• _BRIEF_:
Write out the entries below exactly. End with the line that contains "route steps=1938 shown".

● ● ● ● ●
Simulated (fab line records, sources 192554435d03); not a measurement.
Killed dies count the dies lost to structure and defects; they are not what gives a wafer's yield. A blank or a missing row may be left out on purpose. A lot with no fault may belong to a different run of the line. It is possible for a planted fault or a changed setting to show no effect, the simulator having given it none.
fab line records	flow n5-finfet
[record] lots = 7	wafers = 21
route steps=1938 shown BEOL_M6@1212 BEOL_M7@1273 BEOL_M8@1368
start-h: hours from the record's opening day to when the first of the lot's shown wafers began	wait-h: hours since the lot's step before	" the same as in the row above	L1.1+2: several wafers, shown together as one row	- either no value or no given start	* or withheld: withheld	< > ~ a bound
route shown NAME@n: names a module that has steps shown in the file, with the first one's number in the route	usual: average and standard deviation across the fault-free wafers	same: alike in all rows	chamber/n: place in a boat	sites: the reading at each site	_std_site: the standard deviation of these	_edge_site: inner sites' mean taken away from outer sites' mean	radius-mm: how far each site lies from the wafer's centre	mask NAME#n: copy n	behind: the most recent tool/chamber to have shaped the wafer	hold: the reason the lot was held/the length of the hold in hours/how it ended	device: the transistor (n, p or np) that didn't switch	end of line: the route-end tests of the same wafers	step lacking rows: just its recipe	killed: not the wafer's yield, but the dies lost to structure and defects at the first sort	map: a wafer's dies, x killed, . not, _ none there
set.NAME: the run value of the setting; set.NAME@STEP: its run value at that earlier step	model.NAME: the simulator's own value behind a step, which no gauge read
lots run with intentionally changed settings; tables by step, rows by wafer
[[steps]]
● ● ● ● ●

• _TASK ANSWER_:
Simulated (fab line records, sources 192554435d03); not a measurement.
Killed dies count the dies lost to structure and defects; they are not what gives a wafer's yield. A blank or a missing row may be left out on purpose. A lot with no fault may belong to a different run of the line. It is possible for a planted fault or a changed setting to show no effect, the simulator having given it none.
fab line records	flow n5-finfet
[record] lots = 7	wafers = 21
route steps=1938 shown BEOL_M6@1212 BEOL_M7@1273 BEOL_M8@1368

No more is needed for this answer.